The data is to be set down once more, exactly as it reads.

Record extracts START
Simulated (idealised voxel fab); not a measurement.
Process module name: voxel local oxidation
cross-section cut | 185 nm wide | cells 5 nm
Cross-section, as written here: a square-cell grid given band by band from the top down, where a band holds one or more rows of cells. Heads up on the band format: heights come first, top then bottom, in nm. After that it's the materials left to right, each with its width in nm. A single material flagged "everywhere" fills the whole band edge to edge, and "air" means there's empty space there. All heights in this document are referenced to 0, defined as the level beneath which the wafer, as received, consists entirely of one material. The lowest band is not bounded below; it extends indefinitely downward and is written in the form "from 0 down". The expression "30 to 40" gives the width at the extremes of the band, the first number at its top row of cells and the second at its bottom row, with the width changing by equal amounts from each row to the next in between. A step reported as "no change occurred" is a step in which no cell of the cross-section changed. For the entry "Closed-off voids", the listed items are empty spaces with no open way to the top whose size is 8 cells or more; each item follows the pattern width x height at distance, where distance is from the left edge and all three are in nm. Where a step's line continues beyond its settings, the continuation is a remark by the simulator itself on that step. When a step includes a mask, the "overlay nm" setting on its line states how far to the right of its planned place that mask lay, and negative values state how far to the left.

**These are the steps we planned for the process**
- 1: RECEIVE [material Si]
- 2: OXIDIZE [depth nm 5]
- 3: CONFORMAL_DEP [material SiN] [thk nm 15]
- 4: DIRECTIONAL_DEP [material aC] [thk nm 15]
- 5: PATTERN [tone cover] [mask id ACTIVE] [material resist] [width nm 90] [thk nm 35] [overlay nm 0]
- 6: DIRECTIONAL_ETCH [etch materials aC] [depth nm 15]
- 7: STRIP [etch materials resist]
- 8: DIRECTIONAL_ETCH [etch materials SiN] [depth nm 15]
Record extracts END

Answer space ▸
Simulated (idealised voxel fab); not a measurement.
Process module name: voxel local oxidation
cross-section cut | 185 nm wide | cells 5 nm
Cross-section, as written here: a square-cell grid given band by band from the top down, where a band holds one or more rows of cells. Heads up on the band format: heights come first, top then bottom, in nm. After that it's the materials left to right, each with its width in nm. A single material flagged "everywhere" fills the whole band edge to edge, and "air" means there's empty space there. All heights in this document are referenced to 0, defined as the level beneath which the wafer, as received, consists entirely of one material. The lowest band is not bounded below; it extends indefinitely downward and is written in the form "from 0 down". The expression "30 to 40" gives the width at the extremes of the band, the first number at its top row of cells and the second at its bottom row, with the width changing by equal amounts from each row to the next in between. A step reported as "no change occurred" is a step in which no cell of the cross-section changed. For the entry "Closed-off voids", the listed items are empty spaces with no open way to the top whose size is 8 cells or more; each item follows the pattern width x height at distance, where distance is from the left edge and all three are in nm. Where a step's line continues beyond its settings, the continuation is a remark by the simulator itself on that step. When a step includes a mask, the "overlay nm" setting on its line states how far to the right of its planned place that mask lay, and negative values state how far to the left.

**These are the steps we planned for the process**
- 1: RECEIVE [material Si]
- 2: OXIDIZE [depth nm 5]
- 3: CONFORMAL_DEP [material SiN] [thk nm 15]
- 4: DIRECTIONAL_DEP [material aC] [thk nm 15]
- 5: PATTERN [tone cover] [mask id ACTIVE] [material resist] [width nm 90] [thk nm 35] [overlay nm 0]
- 6: DIRECTIONAL_ETCH [etch materials aC] [depth nm 15]
- 7: STRIP [etch materials resist]
- 8: DIRECTIONAL_ETCH [etch materials SiN] [depth nm 15]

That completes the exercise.